Copy the records below exactly as they appear.

[Start of Attachment]
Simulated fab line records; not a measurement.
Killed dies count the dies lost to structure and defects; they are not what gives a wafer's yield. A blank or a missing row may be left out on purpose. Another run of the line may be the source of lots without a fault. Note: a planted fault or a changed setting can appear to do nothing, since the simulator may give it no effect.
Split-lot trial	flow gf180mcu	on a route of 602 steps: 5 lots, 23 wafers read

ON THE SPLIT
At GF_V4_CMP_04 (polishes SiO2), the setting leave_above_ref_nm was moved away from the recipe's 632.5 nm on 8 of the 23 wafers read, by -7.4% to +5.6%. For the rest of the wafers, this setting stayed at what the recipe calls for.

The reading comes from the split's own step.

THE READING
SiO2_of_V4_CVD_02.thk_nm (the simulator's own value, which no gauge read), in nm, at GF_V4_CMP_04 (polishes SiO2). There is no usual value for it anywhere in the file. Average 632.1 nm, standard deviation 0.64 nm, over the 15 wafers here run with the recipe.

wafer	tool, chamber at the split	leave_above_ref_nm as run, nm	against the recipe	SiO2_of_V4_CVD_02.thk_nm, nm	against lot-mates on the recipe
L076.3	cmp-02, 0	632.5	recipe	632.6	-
[End of Attachment]

• RESPONSE
Simulated fab line records; not a measurement.
Killed dies count the dies lost to structure and defects; they are not what gives a wafer's yield. A blank or a missing row may be left out on purpose. Another run of the line may be the source of lots without a fault. Note: a planted fault or a changed setting can appear to do nothing, since the simulator may give it no effect.
Split-lot trial	flow gf180mcu	on a route of 602 steps: 5 lots, 23 wafers read

ON THE SPLIT
At GF_V4_CMP_04 (polishes SiO2), the setting leave_above_ref_nm was moved away from the recipe's 632.5 nm on 8 of the 23 wafers read, by -7.4% to +5.6%. For the rest of the wafers, this setting stayed at what the recipe calls for.

The reading comes from the split's own step.

THE READING
SiO2_of_V4_CVD_02.thk_nm (the simulator's own value, which no gauge read), in nm, at GF_V4_CMP_04 (polishes SiO2). There is no usual value for it anywhere in the file. Average 632.1 nm, standard deviation 0.64 nm, over the 15 wafers here run with the recipe.

wafer	tool, chamber at the split	leave_above_ref_nm as run, nm	against the recipe	SiO2_of_V4_CVD_02.thk_nm, nm	against lot-mates on the recipe
L076.3	cmp-02, 0	632.5	recipe	632.6	-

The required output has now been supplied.